RECORDS SHOWN:
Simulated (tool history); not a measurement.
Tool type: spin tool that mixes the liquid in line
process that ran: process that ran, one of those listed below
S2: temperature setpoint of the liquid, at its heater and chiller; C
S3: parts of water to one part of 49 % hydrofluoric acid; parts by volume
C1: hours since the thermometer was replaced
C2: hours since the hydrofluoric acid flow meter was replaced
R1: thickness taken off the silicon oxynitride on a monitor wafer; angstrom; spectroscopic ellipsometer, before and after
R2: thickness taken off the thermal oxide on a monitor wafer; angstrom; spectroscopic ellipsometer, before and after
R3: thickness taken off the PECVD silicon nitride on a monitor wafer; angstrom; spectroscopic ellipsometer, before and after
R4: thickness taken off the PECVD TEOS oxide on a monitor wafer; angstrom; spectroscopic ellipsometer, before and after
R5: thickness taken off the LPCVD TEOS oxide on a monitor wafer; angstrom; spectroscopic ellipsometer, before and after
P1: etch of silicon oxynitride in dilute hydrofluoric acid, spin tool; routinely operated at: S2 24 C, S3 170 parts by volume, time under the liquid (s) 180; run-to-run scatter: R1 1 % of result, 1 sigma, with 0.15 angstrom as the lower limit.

EXERCISE: Give an exact copy of the lines above from the line with "process that ran: process" up to and including the line with "C2: hours since", and leave everything else out.

WRITTEN REPLY:
process that ran: process that ran, one of those listed below
S2: temperature setpoint of the liquid, at its heater and chiller; C
S3: parts of water to one part of 49 % hydrofluoric acid; parts by volume
C1: hours since the thermometer was replaced
C2: hours since the hydrofluoric acid flow meter was replaced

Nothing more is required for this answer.